[Start of Attachment]

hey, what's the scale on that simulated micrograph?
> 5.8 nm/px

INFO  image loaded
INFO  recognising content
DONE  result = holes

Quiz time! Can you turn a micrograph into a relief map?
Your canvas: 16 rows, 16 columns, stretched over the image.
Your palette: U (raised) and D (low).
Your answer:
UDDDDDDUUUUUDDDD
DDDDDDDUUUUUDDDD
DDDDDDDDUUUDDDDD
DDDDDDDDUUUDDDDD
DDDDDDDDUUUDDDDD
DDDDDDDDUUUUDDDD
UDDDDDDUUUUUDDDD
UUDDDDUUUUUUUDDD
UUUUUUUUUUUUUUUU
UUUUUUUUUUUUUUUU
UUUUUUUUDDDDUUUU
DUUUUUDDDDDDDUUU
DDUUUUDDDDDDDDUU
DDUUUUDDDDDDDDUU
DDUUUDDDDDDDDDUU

[End of Attachment]

Set down the complete listing once more, exactly as it stands above.

hey, what's the scale on that simulated micrograph?
> 5.8 nm/px

INFO  image loaded
INFO  recognising content
DONE  result = holes

Quiz time! Can you turn a micrograph into a relief map?
Your canvas: 16 rows, 16 columns, stretched over the image.
Your palette: U (raised) and D (low).
Your answer:
UDDDDDDUUUUUDDDD
DDDDDDDUUUUUDDDD
DDDDDDDDUUUDDDDD
DDDDDDDDUUUDDDDD
DDDDDDDDUUUDDDDD
DDDDDDDDUUUUDDDD
UDDDDDDUUUUUDDDD
UUDDDDUUUUUUUDDD
UUUUUUUUUUUUUUUU
UUUUUUUUUUUUUUUU
UUUUUUUUDDDDUUUU
DUUUUUDDDDDDDUUU
DDUUUUDDDDDDDDUU
DDUUUUDDDDDDDDUU
DDUUUDDDDDDDDDUU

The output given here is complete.